# Brief:
Restate each entry shown beneath this instruction, keeping its wording intact.

•••
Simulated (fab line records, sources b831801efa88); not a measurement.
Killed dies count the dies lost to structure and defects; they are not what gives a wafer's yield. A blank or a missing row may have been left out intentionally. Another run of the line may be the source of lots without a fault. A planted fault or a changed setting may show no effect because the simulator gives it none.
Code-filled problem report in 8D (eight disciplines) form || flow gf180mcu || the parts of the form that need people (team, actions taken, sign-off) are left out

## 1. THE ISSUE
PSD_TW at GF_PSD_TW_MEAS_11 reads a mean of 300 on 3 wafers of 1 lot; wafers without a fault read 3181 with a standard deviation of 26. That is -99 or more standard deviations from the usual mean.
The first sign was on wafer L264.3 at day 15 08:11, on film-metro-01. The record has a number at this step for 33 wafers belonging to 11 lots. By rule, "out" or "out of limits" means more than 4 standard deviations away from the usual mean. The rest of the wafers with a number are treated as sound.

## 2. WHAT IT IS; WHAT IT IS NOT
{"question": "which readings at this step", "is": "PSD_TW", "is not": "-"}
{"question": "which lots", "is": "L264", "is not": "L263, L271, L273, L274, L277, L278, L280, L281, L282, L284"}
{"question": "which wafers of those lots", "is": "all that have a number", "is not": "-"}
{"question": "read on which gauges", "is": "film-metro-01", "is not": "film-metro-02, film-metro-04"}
•••

# Task solution:
Simulated (fab line records, sources b831801efa88); not a measurement.
Killed dies count the dies lost to structure and defects; they are not what gives a wafer's yield. A blank or a missing row may have been left out intentionally. Another run of the line may be the source of lots without a fault. A planted fault or a changed setting may show no effect because the simulator gives it none.
Code-filled problem report in 8D (eight disciplines) form || flow gf180mcu || the parts of the form that need people (team, actions taken, sign-off) are left out

## 1. THE ISSUE
PSD_TW at GF_PSD_TW_MEAS_11 reads a mean of 300 on 3 wafers of 1 lot; wafers without a fault read 3181 with a standard deviation of 26. That is -99 or more standard deviations from the usual mean.
The first sign was on wafer L264.3 at day 15 08:11, on film-metro-01. The record has a number at this step for 33 wafers belonging to 11 lots. By rule, "out" or "out of limits" means more than 4 standard deviations away from the usual mean. The rest of the wafers with a number are treated as sound.

## 2. WHAT IT IS; WHAT IT IS NOT
{"question": "which readings at this step", "is": "PSD_TW", "is not": "-"}
{"question": "which lots", "is": "L264", "is not": "L263, L271, L273, L274, L277, L278, L280, L281, L282, L284"}
{"question": "which wafers of those lots", "is": "all that have a number", "is not": "-"}
{"question": "read on which gauges", "is": "film-metro-01", "is not": "film-metro-02, film-metro-04"}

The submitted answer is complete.